Work task |
Write out exactly the lines of the entries below, from the first through the line containing "lots that met", and nothing beyond them.

┄┄┄┄┄┄
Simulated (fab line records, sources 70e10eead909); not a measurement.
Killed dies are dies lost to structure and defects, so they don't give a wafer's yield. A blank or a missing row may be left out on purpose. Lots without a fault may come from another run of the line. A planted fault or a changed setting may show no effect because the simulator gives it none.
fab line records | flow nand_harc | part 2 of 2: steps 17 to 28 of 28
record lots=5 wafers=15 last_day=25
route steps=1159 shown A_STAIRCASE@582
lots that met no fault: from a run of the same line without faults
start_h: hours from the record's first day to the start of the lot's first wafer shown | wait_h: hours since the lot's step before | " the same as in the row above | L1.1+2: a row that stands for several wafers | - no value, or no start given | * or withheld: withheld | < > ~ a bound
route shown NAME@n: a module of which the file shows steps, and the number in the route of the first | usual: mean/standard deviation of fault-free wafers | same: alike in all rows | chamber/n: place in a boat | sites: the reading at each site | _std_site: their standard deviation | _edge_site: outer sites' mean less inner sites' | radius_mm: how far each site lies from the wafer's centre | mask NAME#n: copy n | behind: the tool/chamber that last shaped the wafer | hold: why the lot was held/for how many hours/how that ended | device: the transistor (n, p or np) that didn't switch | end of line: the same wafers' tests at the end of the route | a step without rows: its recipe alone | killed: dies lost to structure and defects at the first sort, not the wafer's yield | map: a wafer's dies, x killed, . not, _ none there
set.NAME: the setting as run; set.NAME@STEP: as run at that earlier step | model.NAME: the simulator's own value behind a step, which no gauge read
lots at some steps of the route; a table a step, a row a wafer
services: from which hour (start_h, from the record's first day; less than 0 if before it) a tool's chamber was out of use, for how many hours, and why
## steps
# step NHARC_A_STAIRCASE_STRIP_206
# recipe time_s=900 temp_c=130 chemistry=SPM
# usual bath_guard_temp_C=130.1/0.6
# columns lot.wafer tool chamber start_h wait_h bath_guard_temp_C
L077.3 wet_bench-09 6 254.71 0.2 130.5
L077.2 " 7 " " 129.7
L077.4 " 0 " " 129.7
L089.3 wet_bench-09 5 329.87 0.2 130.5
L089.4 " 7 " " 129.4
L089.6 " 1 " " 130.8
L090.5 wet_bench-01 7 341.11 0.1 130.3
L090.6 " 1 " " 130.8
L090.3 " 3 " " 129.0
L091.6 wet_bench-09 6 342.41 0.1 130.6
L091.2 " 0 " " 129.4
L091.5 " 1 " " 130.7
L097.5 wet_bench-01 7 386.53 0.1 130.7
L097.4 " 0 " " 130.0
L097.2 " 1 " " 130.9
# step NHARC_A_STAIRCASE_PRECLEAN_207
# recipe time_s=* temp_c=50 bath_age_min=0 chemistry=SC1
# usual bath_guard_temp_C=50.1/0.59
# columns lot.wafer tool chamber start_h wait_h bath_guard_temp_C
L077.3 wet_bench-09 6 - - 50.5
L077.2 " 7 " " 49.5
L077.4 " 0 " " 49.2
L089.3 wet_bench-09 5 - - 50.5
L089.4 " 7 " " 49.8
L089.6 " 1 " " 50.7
┄┄┄┄┄┄

Task solution |
Simulated (fab line records, sources 70e10eead909); not a measurement.
Killed dies are dies lost to structure and defects, so they don't give a wafer's yield. A blank or a missing row may be left out on purpose. Lots without a fault may come from another run of the line. A planted fault or a changed setting may show no effect because the simulator gives it none.
fab line records | flow nand_harc | part 2 of 2: steps 17 to 28 of 28
record lots=5 wafers=15 last_day=25
route steps=1159 shown A_STAIRCASE@582
lots that met no fault: from a run of the same line without faults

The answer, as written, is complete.